*DATASET ENTRIES*
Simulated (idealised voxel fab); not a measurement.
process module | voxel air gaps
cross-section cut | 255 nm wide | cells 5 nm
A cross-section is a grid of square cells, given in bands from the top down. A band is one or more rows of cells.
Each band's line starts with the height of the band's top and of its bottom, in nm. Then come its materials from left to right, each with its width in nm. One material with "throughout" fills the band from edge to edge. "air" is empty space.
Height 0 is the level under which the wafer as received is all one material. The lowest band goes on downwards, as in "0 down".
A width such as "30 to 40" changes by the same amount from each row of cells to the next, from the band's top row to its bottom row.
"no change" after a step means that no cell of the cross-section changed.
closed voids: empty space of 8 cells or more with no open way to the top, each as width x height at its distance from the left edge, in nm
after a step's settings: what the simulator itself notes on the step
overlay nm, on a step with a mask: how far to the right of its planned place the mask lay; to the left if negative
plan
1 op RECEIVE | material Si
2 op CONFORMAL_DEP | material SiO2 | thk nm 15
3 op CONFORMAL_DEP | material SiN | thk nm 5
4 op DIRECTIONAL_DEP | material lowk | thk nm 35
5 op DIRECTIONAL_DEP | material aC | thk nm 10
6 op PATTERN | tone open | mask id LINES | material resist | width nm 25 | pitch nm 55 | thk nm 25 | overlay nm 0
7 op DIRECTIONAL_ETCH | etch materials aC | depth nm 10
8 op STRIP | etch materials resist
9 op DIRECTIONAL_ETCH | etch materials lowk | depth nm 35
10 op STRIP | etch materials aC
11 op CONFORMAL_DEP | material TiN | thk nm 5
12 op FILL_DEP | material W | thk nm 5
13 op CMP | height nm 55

*ACTION ITEM*
Word for word, give the whole listing again.

*TASK OUTPUT*
Simulated (idealised voxel fab); not a measurement.
process module | voxel air gaps
cross-section cut | 255 nm wide | cells 5 nm
A cross-section is a grid of square cells, given in bands from the top down. A band is one or more rows of cells.
Each band's line starts with the height of the band's top and of its bottom, in nm. Then come its materials from left to right, each with its width in nm. One material with "throughout" fills the band from edge to edge. "air" is empty space.
Height 0 is the level under which the wafer as received is all one material. The lowest band goes on downwards, as in "0 down".
A width such as "30 to 40" changes by the same amount from each row of cells to the next, from the band's top row to its bottom row.
"no change" after a step means that no cell of the cross-section changed.
closed voids: empty space of 8 cells or more with no open way to the top, each as width x height at its distance from the left edge, in nm
after a step's settings: what the simulator itself notes on the step
overlay nm, on a step with a mask: how far to the right of its planned place the mask lay; to the left if negative
plan
1 op RECEIVE | material Si
2 op CONFORMAL_DEP | material SiO2 | thk nm 15
3 op CONFORMAL_DEP | material SiN | thk nm 5
4 op DIRECTIONAL_DEP | material lowk | thk nm 35
5 op DIRECTIONAL_DEP | material aC | thk nm 10
6 op PATTERN | tone open | mask id LINES | material resist | width nm 25 | pitch nm 55 | thk nm 25 | overlay nm 0
7 op DIRECTIONAL_ETCH | etch materials aC | depth nm 10
8 op STRIP | etch materials resist
9 op DIRECTIONAL_ETCH | etch materials lowk | depth nm 35
10 op STRIP | etch materials aC
11 op CONFORMAL_DEP | material TiN | thk nm 5
12 op FILL_DEP | material W | thk nm 5
13 op CMP | height nm 55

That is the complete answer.